- **Task item**: From the line with "10 | METAL ETCH" through the line with "15 | COAT |", repeat the entries verbatim, both end lines included, and add nothing.

# # #
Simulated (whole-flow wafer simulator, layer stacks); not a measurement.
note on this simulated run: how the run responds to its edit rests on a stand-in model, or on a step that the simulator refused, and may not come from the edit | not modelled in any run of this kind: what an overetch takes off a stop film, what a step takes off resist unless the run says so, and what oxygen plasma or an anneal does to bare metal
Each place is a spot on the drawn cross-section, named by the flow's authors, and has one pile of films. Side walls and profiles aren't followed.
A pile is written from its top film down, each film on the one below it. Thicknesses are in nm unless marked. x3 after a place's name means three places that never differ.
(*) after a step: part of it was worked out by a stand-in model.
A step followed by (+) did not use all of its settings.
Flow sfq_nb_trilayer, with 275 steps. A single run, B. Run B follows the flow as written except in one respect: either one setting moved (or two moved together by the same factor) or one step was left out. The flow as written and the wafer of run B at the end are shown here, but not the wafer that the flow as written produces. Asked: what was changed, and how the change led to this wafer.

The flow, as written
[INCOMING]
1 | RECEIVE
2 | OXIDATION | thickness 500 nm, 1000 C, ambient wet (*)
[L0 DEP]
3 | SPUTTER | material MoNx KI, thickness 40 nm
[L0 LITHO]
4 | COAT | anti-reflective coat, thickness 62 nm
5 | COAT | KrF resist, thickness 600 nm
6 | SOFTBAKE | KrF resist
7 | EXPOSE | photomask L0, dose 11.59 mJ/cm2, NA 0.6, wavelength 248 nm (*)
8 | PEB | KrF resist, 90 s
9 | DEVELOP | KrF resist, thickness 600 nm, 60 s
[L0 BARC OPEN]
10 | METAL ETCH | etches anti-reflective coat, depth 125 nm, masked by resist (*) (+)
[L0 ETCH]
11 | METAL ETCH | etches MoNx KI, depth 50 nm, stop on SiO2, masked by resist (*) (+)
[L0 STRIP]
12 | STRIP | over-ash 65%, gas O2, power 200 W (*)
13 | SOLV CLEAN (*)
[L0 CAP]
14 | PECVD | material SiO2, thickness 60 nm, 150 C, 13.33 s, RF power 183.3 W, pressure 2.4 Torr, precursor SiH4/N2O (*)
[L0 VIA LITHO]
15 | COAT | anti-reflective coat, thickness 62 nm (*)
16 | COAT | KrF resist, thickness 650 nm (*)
# # #

- **Exercise solution**:
10 | METAL ETCH | etches anti-reflective coat, depth 125 nm, masked by resist (*) (+)
[L0 ETCH]
11 | METAL ETCH | etches MoNx KI, depth 50 nm, stop on SiO2, masked by resist (*) (+)
[L0 STRIP]
12 | STRIP | over-ash 65%, gas O2, power 200 W (*)
13 | SOLV CLEAN (*)
[L0 CAP]
14 | PECVD | material SiO2, thickness 60 nm, 150 C, 13.33 s, RF power 183.3 W, pressure 2.4 Torr, precursor SiH4/N2O (*)
[L0 VIA LITHO]
15 | COAT | anti-reflective coat, thickness 62 nm (*)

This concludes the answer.